=== Section Start ===
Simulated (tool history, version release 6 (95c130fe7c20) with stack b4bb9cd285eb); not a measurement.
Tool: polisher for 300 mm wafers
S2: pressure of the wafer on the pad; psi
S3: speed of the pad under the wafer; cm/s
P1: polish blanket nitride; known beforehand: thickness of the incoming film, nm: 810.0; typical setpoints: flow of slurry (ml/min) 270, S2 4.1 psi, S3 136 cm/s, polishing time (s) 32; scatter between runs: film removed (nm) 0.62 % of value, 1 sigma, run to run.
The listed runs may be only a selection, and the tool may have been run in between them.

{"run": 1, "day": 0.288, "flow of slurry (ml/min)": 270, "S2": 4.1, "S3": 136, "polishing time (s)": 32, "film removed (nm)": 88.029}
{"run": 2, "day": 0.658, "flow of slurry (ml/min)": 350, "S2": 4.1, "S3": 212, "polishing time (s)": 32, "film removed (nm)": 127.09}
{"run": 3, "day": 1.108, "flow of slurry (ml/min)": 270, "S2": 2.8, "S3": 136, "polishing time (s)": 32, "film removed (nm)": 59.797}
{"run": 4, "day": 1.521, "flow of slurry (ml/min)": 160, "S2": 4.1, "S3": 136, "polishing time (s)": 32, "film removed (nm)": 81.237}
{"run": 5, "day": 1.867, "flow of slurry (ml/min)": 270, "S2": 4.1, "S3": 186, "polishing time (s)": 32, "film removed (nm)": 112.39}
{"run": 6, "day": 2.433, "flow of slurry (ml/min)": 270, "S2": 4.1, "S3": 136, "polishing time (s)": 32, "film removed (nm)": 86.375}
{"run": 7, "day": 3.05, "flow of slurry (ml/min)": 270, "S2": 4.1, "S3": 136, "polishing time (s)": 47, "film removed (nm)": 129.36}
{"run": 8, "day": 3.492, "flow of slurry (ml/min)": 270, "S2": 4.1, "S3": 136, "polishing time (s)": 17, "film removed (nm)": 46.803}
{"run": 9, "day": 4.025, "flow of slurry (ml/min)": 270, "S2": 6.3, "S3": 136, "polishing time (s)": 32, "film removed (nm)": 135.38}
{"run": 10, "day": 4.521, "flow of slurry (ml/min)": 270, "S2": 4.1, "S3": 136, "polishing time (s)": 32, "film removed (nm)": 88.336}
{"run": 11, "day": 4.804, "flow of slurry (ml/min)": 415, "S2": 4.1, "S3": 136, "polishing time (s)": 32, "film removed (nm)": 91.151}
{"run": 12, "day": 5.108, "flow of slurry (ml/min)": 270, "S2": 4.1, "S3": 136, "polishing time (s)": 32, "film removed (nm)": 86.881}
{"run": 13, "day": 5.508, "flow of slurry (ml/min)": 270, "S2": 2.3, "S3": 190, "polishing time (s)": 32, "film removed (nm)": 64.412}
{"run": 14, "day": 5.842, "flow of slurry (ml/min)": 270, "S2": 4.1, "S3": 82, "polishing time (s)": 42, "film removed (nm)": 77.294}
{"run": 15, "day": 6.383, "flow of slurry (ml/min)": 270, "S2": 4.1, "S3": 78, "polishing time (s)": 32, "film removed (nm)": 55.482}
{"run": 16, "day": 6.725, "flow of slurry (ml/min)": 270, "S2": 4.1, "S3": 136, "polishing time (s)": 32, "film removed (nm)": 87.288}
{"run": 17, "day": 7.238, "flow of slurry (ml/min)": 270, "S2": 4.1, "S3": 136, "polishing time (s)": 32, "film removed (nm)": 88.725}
=== Section End ===

* Assignment: Begin with the first line of the records and finish with the line containing "S3: speed of the pad under the wafer; cm/s". Reproduce those lines exactly, both ends included, and nothing else.

* Worked solution:
Simulated (tool history, version release 6 (95c130fe7c20) with stack b4bb9cd285eb); not a measurement.
Tool: polisher for 300 mm wafers
S2: pressure of the wafer on the pad; psi
S3: speed of the pad under the wafer; cm/s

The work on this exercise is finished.